[Required action]: Line by line, output the entries below exactly as they appear.

[Listed entries]:
------------------------------------------------

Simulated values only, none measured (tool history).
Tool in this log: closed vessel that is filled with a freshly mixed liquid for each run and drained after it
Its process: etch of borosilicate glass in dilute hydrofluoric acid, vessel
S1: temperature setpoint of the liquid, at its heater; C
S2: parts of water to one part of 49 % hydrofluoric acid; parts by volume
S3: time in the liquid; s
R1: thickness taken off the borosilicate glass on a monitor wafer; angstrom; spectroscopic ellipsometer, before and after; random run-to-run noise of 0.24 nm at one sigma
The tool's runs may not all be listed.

------------------------------------------------

[Response]:
Simulated values only, none measured (tool history).
Tool in this log: closed vessel that is filled with a freshly mixed liquid for each run and drained after it
Its process: etch of borosilicate glass in dilute hydrofluoric acid, vessel
S1: temperature setpoint of the liquid, at its heater; C
S2: parts of water to one part of 49 % hydrofluoric acid; parts by volume
S3: time in the liquid; s
R1: thickness taken off the borosilicate glass on a monitor wafer; angstrom; spectroscopic ellipsometer, before and after; random run-to-run noise of 0.24 nm at one sigma
The tool's runs may not all be listed.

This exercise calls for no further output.